Given records:
....

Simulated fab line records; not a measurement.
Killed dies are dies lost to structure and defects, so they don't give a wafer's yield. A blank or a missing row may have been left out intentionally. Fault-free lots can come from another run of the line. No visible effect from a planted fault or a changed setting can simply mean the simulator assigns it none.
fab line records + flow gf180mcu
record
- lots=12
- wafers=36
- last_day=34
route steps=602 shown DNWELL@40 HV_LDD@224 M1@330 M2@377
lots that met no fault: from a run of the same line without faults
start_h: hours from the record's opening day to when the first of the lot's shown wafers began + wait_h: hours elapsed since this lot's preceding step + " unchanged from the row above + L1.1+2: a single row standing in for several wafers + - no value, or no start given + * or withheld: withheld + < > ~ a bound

....

Work request: Your task is to repeat the records exactly. Begin at their first line and stop after the line containing "lots that met".

Task answer:
Simulated fab line records; not a measurement.
Killed dies are dies lost to structure and defects, so they don't give a wafer's yield. A blank or a missing row may have been left out intentionally. Fault-free lots can come from another run of the line. No visible effect from a planted fault or a changed setting can simply mean the simulator assigns it none.
fab line records + flow gf180mcu
record
- lots=12
- wafers=36
- last_day=34
route steps=602 shown DNWELL@40 HV_LDD@224 M1@330 M2@377
lots that met no fault: from a run of the same line without faults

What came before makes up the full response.